** Supplied data **
++++++++++

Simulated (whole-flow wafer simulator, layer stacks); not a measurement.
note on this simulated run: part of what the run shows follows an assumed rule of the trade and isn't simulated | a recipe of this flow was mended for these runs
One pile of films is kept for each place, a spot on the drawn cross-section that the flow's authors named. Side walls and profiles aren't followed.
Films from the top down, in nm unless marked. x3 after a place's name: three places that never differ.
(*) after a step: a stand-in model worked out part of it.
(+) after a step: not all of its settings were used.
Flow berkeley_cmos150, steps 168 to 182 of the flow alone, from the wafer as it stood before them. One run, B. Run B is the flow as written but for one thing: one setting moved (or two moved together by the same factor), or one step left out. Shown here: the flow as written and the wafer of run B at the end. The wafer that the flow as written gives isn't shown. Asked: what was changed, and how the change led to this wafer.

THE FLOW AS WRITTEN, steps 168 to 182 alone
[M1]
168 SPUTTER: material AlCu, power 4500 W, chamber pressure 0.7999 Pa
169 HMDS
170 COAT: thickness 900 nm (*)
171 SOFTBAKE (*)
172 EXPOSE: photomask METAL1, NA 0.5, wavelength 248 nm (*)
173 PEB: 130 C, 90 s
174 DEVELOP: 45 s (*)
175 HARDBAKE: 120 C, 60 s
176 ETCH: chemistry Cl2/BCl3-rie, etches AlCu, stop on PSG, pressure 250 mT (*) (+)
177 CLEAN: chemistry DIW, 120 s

++++++++++

** Work item **
Give again, unchanged, the lines running from the top of the material above through the line that has "(+) after a", and nothing more.

** Task output **
Simulated (whole-flow wafer simulator, layer stacks); not a measurement.
note on this simulated run: part of what the run shows follows an assumed rule of the trade and isn't simulated | a recipe of this flow was mended for these runs
One pile of films is kept for each place, a spot on the drawn cross-section that the flow's authors named. Side walls and profiles aren't followed.
Films from the top down, in nm unless marked. x3 after a place's name: three places that never differ.
(*) after a step: a stand-in model worked out part of it.
(+) after a step: not all of its settings were used.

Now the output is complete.